───

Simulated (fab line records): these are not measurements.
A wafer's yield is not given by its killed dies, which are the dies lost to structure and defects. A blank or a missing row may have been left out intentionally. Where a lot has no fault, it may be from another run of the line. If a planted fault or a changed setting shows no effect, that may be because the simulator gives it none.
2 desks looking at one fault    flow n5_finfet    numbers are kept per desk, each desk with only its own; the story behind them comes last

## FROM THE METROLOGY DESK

───

Work request
The full set of entries must be restated exactly, with none omitted.

Written solution
Simulated (fab line records): these are not measurements.
A wafer's yield is not given by its killed dies, which are the dies lost to structure and defects. A blank or a missing row may have been left out intentionally. Where a lot has no fault, it may be from another run of the line. If a planted fault or a changed setting shows no effect, that may be because the simulator gives it none.
2 desks looking at one fault    flow n5_finfet    numbers are kept per desk, each desk with only its own; the story behind them comes last

## FROM THE METROLOGY DESK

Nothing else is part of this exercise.